■ Requirement: All of the entries need to be set down exactly as they read.

Segment Open

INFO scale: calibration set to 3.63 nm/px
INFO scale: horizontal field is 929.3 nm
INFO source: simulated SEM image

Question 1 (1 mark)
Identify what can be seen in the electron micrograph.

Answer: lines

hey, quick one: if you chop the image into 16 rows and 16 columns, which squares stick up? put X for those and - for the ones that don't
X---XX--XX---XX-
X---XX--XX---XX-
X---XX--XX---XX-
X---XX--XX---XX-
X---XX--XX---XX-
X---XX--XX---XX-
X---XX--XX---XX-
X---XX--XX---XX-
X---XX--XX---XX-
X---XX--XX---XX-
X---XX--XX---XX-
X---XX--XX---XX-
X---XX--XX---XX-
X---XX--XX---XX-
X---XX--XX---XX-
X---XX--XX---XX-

Segment Closed

■ Task output:
INFO scale: calibration set to 3.63 nm/px
INFO scale: horizontal field is 929.3 nm
INFO source: simulated SEM image

Question 1 (1 mark)
Identify what can be seen in the electron micrograph.

Answer: lines

hey, quick one: if you chop the image into 16 rows and 16 columns, which squares stick up? put X for those and - for the ones that don't
X---XX--XX---XX-
X---XX--XX---XX-
X---XX--XX---XX-
X---XX--XX---XX-
X---XX--XX---XX-
X---XX--XX---XX-
X---XX--XX---XX-
X---XX--XX---XX-
X---XX--XX---XX-
X---XX--XX---XX-
X---XX--XX---XX-
X---XX--XX---XX-
X---XX--XX---XX-
X---XX--XX---XX-
X---XX--XX---XX-
X---XX--XX---XX-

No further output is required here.